» Work instruction:
Starting at the first line of the records below, transcribe each line exactly, ending with the line that contains "P4: pattern etch".

Information shown Start Marker

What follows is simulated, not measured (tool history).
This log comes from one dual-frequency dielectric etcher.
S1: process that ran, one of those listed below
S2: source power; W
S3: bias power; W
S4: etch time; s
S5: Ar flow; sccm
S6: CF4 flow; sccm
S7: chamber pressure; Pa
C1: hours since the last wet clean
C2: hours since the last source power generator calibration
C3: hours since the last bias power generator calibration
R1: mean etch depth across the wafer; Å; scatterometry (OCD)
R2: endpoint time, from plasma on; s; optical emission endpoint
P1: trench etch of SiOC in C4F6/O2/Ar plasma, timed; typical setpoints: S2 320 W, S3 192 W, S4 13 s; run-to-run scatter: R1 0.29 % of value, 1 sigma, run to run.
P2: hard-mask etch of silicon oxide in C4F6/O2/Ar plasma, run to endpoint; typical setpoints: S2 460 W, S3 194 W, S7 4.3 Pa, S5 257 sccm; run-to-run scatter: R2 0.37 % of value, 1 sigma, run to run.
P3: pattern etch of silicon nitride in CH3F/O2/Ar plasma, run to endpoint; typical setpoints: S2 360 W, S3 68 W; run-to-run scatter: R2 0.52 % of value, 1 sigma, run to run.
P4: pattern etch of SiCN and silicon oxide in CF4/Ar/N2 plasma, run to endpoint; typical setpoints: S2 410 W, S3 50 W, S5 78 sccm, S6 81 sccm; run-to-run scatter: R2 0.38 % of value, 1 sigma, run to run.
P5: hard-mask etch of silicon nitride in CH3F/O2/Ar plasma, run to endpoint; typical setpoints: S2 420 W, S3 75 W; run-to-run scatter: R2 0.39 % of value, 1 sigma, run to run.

Information shown End Marker

» Exercise output:
What follows is simulated, not measured (tool history).
This log comes from one dual-frequency dielectric etcher.
S1: process that ran, one of those listed below
S2: source power; W
S3: bias power; W
S4: etch time; s
S5: Ar flow; sccm
S6: CF4 flow; sccm
S7: chamber pressure; Pa
C1: hours since the last wet clean
C2: hours since the last source power generator calibration
C3: hours since the last bias power generator calibration
R1: mean etch depth across the wafer; Å; scatterometry (OCD)
R2: endpoint time, from plasma on; s; optical emission endpoint
P1: trench etch of SiOC in C4F6/O2/Ar plasma, timed; typical setpoints: S2 320 W, S3 192 W, S4 13 s; run-to-run scatter: R1 0.29 % of value, 1 sigma, run to run.
P2: hard-mask etch of silicon oxide in C4F6/O2/Ar plasma, run to endpoint; typical setpoints: S2 460 W, S3 194 W, S7 4.3 Pa, S5 257 sccm; run-to-run scatter: R2 0.37 % of value, 1 sigma, run to run.
P3: pattern etch of silicon nitride in CH3F/O2/Ar plasma, run to endpoint; typical setpoints: S2 360 W, S3 68 W; run-to-run scatter: R2 0.52 % of value, 1 sigma, run to run.
P4: pattern etch of SiCN and silicon oxide in CF4/Ar/N2 plasma, run to endpoint; typical setpoints: S2 410 W, S3 50 W, S5 78 sccm, S6 81 sccm; run-to-run scatter: R2 0.38 % of value, 1 sigma, run to run.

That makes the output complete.